GIVEN ENTRIES:
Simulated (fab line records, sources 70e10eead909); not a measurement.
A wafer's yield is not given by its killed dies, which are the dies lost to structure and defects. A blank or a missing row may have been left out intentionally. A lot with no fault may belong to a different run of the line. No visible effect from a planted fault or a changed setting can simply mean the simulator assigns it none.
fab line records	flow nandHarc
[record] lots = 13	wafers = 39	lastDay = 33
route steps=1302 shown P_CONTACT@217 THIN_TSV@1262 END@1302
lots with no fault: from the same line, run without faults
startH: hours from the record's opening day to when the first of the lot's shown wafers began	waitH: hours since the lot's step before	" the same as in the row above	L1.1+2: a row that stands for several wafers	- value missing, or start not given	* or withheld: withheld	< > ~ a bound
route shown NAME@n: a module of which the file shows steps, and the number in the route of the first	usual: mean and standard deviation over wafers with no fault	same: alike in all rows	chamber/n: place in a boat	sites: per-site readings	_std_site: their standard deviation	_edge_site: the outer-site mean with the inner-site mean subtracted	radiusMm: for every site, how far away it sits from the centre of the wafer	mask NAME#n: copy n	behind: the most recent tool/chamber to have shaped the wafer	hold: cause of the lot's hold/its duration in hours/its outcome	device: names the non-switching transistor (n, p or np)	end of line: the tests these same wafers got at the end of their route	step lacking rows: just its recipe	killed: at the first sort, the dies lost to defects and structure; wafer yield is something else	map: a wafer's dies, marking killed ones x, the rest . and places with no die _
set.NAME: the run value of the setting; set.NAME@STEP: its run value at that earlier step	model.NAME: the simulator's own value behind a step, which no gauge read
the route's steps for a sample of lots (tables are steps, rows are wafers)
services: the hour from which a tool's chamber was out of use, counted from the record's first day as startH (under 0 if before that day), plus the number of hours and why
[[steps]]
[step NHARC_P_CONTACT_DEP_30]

BRIEF: All lines above from the one holding "A wafer's yield" to the one holding "set.NAME: the run", inclusive, are to be copied exactly; no other line is wanted.

YOUR RESPONSE:
A wafer's yield is not given by its killed dies, which are the dies lost to structure and defects. A blank or a missing row may have been left out intentionally. A lot with no fault may belong to a different run of the line. No visible effect from a planted fault or a changed setting can simply mean the simulator assigns it none.
fab line records	flow nandHarc
[record] lots = 13	wafers = 39	lastDay = 33
route steps=1302 shown P_CONTACT@217 THIN_TSV@1262 END@1302
lots with no fault: from the same line, run without faults
startH: hours from the record's opening day to when the first of the lot's shown wafers began	waitH: hours since the lot's step before	" the same as in the row above	L1.1+2: a row that stands for several wafers	- value missing, or start not given	* or withheld: withheld	< > ~ a bound
route shown NAME@n: a module of which the file shows steps, and the number in the route of the first	usual: mean and standard deviation over wafers with no fault	same: alike in all rows	chamber/n: place in a boat	sites: per-site readings	_std_site: their standard deviation	_edge_site: the outer-site mean with the inner-site mean subtracted	radiusMm: for every site, how far away it sits from the centre of the wafer	mask NAME#n: copy n	behind: the most recent tool/chamber to have shaped the wafer	hold: cause of the lot's hold/its duration in hours/its outcome	device: names the non-switching transistor (n, p or np)	end of line: the tests these same wafers got at the end of their route	step lacking rows: just its recipe	killed: at the first sort, the dies lost to defects and structure; wafer yield is something else	map: a wafer's dies, marking killed ones x, the rest . and places with no die _
set.NAME: the run value of the setting; set.NAME@STEP: its run value at that earlier step	model.NAME: the simulator's own value behind a step, which no gauge read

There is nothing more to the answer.